● ● ●
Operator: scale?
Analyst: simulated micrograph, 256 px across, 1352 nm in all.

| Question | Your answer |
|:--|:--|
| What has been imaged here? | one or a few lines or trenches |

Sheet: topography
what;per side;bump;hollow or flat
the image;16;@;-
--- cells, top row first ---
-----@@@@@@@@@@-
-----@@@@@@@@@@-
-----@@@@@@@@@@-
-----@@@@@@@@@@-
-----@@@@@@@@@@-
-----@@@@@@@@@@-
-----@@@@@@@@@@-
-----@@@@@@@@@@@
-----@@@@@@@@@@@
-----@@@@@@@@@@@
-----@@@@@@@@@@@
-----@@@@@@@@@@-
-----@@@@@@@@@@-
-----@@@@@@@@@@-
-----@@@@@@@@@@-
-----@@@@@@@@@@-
● ● ●

Work instruction
The lines needed are the ones from the first line of the entries through the line that contains "--- cells, top", given again without any change.

Answer section
Operator: scale?
Analyst: simulated micrograph, 256 px across, 1352 nm in all.

| Question | Your answer |
|:--|:--|
| What has been imaged here? | one or a few lines or trenches |

Sheet: topography
what;per side;bump;hollow or flat
the image;16;@;-
--- cells, top row first ---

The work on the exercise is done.